= = =
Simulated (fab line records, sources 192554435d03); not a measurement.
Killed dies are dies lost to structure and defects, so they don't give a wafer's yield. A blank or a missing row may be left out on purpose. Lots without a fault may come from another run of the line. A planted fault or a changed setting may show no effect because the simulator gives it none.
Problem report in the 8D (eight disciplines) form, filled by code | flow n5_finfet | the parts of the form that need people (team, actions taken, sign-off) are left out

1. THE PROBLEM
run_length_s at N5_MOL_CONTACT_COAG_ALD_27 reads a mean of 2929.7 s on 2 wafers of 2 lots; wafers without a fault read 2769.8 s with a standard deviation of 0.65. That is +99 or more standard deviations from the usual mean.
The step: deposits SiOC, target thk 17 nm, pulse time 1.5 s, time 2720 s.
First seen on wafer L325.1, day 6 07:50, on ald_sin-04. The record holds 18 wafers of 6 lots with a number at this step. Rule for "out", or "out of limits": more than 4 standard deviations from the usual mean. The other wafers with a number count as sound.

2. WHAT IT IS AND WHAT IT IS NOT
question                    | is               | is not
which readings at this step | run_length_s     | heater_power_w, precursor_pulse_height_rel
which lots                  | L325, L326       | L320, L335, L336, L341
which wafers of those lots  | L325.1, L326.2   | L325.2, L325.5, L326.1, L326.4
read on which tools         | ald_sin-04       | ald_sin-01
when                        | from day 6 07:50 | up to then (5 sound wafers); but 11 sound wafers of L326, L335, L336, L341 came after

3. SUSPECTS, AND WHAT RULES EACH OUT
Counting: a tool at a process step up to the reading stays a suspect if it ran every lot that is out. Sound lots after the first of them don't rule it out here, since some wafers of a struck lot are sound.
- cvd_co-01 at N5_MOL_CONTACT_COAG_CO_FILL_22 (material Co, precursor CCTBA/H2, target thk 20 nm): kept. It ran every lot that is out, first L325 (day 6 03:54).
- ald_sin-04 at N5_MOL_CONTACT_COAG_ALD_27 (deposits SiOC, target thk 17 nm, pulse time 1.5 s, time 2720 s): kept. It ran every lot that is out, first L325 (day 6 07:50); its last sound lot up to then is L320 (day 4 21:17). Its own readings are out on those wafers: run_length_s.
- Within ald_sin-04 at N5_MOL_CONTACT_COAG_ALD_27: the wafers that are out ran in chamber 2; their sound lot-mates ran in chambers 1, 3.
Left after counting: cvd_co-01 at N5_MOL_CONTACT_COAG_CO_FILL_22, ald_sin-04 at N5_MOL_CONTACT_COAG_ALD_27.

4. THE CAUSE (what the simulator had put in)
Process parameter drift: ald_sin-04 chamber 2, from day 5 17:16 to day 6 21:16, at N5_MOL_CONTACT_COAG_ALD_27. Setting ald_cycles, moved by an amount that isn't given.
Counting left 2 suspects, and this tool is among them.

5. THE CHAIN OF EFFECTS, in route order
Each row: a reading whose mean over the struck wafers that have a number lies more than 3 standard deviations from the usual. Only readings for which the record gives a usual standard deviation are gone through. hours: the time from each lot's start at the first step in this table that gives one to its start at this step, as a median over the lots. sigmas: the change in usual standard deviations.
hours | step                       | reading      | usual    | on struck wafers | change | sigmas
= = =

__Action item__. Only the lines from the first line of the records through the line containing "Killed dies are" should be repeated, exactly as they appear.

__Exercise response__.
Simulated (fab line records, sources 192554435d03); not a measurement.
Killed dies are dies lost to structure and defects, so they don't give a wafer's yield. A blank or a missing row may be left out on purpose. Lots without a fault may come from another run of the line. A planted fault or a changed setting may show no effect because the simulator gives it none.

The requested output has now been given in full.